Source information START

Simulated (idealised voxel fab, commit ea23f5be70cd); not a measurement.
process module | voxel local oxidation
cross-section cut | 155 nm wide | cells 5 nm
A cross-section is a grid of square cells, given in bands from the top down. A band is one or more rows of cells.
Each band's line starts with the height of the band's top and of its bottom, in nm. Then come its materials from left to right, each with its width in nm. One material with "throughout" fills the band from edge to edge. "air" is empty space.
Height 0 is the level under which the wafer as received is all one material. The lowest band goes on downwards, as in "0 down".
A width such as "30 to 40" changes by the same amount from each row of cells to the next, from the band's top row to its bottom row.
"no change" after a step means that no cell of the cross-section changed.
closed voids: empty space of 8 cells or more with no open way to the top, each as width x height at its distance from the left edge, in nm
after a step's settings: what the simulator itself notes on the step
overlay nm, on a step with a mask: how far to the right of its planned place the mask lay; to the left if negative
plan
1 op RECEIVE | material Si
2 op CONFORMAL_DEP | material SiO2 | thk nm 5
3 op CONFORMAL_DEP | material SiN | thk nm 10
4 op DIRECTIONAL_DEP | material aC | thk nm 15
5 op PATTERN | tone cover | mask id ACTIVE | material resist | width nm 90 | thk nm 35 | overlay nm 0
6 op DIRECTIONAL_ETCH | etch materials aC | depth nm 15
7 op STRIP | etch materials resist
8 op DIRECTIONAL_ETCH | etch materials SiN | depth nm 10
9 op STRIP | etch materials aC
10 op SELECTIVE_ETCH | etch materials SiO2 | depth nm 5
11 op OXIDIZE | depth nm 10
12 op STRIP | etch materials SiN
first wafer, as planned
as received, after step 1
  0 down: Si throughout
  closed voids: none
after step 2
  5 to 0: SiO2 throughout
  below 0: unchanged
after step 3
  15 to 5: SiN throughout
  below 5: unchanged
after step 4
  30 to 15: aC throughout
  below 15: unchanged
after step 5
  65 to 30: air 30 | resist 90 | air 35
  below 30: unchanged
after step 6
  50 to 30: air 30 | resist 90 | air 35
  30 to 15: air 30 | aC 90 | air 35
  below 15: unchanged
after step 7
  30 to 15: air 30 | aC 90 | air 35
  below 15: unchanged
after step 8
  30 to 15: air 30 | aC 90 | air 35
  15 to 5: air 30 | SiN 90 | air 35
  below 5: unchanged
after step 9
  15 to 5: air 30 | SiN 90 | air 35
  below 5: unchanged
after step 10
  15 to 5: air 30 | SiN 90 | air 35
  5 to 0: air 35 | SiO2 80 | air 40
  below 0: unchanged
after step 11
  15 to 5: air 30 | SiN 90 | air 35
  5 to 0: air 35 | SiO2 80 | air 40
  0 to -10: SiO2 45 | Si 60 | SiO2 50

Source information END

» **Action item**
What do the lines of the material read, from the first through the line with "Height 0 is"? Transcribe them exactly and stop there.

» **Answer space**
Simulated (idealised voxel fab, commit ea23f5be70cd); not a measurement.
process module | voxel local oxidation
cross-section cut | 155 nm wide | cells 5 nm
A cross-section is a grid of square cells, given in bands from the top down. A band is one or more rows of cells.
Each band's line starts with the height of the band's top and of its bottom, in nm. Then come its materials from left to right, each with its width in nm. One material with "throughout" fills the band from edge to edge. "air" is empty space.
Height 0 is the level under which the wafer as received is all one material. The lowest band goes on downwards, as in "0 down".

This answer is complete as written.